- Work task -
Take the data below. Output it exactly from its first line through the line containing "382.5 | 38.5 |".

··· Recorded data
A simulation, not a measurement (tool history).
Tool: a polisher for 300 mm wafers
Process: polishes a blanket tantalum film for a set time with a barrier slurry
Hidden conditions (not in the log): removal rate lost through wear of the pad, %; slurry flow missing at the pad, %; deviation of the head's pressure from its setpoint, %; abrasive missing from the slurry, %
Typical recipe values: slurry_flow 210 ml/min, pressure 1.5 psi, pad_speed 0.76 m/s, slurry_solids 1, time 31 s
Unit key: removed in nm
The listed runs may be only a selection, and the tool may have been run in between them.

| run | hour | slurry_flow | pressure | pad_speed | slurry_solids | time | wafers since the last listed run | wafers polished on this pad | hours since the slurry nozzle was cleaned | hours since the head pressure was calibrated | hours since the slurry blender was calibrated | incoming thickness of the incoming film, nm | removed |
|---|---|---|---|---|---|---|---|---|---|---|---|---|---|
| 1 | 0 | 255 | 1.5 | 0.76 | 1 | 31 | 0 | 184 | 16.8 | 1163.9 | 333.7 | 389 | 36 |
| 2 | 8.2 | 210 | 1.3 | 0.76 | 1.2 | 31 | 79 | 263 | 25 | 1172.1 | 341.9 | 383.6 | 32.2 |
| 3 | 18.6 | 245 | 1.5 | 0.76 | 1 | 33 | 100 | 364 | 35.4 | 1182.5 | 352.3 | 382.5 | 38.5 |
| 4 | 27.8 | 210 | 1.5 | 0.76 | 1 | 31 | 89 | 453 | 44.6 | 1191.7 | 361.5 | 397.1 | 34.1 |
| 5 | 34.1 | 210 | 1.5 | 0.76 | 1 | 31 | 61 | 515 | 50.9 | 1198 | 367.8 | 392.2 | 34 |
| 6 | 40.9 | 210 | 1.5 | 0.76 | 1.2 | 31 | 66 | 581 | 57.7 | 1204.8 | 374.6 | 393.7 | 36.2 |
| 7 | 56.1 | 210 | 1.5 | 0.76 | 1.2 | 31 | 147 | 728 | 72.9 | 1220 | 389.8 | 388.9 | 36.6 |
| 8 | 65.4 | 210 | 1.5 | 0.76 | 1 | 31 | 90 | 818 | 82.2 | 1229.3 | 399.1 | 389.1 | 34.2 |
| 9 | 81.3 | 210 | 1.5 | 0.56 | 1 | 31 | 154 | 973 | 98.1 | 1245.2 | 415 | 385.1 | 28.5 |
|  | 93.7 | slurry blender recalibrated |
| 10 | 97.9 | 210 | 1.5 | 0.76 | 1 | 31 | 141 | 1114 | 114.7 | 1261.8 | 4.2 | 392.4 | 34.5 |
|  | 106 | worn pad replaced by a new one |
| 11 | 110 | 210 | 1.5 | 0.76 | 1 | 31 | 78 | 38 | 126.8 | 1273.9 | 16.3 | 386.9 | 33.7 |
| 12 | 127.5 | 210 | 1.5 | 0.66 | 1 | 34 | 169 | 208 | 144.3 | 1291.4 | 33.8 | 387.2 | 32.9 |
······

- Task response -
A simulation, not a measurement (tool history).
Tool: a polisher for 300 mm wafers
Process: polishes a blanket tantalum film for a set time with a barrier slurry
Hidden conditions (not in the log): removal rate lost through wear of the pad, %; slurry flow missing at the pad, %; deviation of the head's pressure from its setpoint, %; abrasive missing from the slurry, %
Typical recipe values: slurry_flow 210 ml/min, pressure 1.5 psi, pad_speed 0.76 m/s, slurry_solids 1, time 31 s
Unit key: removed in nm
The listed runs may be only a selection, and the tool may have been run in between them.

| run | hour | slurry_flow | pressure | pad_speed | slurry_solids | time | wafers since the last listed run | wafers polished on this pad | hours since the slurry nozzle was cleaned | hours since the head pressure was calibrated | hours since the slurry blender was calibrated | incoming thickness of the incoming film, nm | removed |
|---|---|---|---|---|---|---|---|---|---|---|---|---|---|
| 1 | 0 | 255 | 1.5 | 0.76 | 1 | 31 | 0 | 184 | 16.8 | 1163.9 | 333.7 | 389 | 36 |
| 2 | 8.2 | 210 | 1.3 | 0.76 | 1.2 | 31 | 79 | 263 | 25 | 1172.1 | 341.9 | 383.6 | 32.2 |
| 3 | 18.6 | 245 | 1.5 | 0.76 | 1 | 33 | 100 | 364 | 35.4 | 1182.5 | 352.3 | 382.5 | 38.5 |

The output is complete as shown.